::: EXTRACTED RECORDS :::

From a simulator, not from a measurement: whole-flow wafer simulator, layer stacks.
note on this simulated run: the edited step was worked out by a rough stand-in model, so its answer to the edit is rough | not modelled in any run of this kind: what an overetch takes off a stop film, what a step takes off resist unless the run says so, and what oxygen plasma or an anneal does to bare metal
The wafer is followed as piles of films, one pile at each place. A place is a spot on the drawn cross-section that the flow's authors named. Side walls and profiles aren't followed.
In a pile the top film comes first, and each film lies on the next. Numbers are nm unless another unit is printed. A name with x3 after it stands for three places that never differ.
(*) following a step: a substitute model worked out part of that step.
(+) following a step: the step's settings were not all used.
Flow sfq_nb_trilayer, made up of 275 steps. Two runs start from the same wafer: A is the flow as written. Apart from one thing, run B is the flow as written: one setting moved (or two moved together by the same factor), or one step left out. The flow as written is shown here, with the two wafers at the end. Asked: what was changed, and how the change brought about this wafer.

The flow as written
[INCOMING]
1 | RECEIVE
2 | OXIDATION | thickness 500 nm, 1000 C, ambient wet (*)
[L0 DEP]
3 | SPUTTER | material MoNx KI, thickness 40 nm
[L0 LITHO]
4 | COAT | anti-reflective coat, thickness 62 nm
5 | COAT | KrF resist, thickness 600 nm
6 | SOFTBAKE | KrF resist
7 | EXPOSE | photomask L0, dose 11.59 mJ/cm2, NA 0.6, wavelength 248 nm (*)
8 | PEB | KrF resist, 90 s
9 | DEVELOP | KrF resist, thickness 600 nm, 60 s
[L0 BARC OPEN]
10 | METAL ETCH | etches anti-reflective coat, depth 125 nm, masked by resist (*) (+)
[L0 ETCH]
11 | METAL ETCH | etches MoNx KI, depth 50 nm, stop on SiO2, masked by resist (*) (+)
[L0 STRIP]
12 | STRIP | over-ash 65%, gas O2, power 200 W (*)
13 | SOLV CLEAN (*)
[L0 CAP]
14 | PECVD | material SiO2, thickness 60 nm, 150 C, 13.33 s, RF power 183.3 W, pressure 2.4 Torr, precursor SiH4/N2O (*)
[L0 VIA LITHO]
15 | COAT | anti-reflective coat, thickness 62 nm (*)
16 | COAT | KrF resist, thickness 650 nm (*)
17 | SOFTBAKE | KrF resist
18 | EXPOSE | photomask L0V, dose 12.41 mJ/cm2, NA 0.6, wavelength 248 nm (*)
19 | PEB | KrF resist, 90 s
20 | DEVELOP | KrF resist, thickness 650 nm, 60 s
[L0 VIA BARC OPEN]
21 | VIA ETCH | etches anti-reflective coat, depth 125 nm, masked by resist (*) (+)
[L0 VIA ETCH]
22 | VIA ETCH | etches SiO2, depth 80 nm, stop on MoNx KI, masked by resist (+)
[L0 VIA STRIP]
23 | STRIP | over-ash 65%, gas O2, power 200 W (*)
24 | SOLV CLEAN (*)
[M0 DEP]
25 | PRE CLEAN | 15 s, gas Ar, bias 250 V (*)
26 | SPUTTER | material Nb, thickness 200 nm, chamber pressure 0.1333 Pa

:::

● **ASSIGNED TASK**
In the entries above, the lines from the one bearing "21 | VIA ETCH" up to and including the one bearing "25 | PRE CLEAN | 15 s, gas Ar, bias 250 V (*)" should be transcribed exactly; no other line is wanted.

● **RESPONSE AREA**
21 | VIA ETCH | etches anti-reflective coat, depth 125 nm, masked by resist (*) (+)
[L0 VIA ETCH]
22 | VIA ETCH | etches SiO2, depth 80 nm, stop on MoNx KI, masked by resist (+)
[L0 VIA STRIP]
23 | STRIP | over-ash 65%, gas O2, power 200 W (*)
24 | SOLV CLEAN (*)
[M0 DEP]
25 | PRE CLEAN | 15 s, gas Ar, bias 250 V (*)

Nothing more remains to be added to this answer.